[Work order]:
Output the data below exactly. Leave nothing out.

□ □ □ □

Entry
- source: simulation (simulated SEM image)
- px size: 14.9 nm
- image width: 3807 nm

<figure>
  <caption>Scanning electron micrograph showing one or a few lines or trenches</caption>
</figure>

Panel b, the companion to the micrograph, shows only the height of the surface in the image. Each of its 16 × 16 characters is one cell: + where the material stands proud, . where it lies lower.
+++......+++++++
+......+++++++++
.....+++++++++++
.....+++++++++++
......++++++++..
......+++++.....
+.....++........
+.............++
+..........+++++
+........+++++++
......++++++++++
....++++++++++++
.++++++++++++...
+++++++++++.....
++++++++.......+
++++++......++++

□ □ □ □

[Reply]:
Entry
- source: simulation (simulated SEM image)
- px size: 14.9 nm
- image width: 3807 nm

<figure>
  <caption>Scanning electron micrograph showing one or a few lines or trenches</caption>
</figure>

Panel b, the companion to the micrograph, shows only the height of the surface in the image. Each of its 16 × 16 characters is one cell: + where the material stands proud, . where it lies lower.
+++......+++++++
+......+++++++++
.....+++++++++++
.....+++++++++++
......++++++++..
......+++++.....
+.....++........
+.............++
+..........+++++
+........+++++++
......++++++++++
....++++++++++++
.++++++++++++...
+++++++++++.....
++++++++.......+
++++++......++++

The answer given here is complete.